**TASK ITEM:** Print the records below once again, exactly as they were given.

**GIVEN RECORDS:**
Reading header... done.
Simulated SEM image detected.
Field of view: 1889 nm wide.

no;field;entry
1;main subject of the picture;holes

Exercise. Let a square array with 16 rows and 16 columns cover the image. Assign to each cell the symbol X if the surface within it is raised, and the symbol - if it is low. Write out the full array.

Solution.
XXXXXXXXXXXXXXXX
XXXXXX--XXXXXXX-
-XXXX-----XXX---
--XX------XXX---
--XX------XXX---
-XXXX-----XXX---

**RESPONSE BOX:**
Reading header... done.
Simulated SEM image detected.
Field of view: 1889 nm wide.

no;field;entry
1;main subject of the picture;holes

Exercise. Let a square array with 16 rows and 16 columns cover the image. Assign to each cell the symbol X if the surface within it is raised, and the symbol - if it is low. Write out the full array.

Solution.
XXXXXXXXXXXXXXXX
XXXXXX--XXXXXXX-
-XXXX-----XXX---
--XX------XXX---
--XX------XXX---
-XXXX-----XXX---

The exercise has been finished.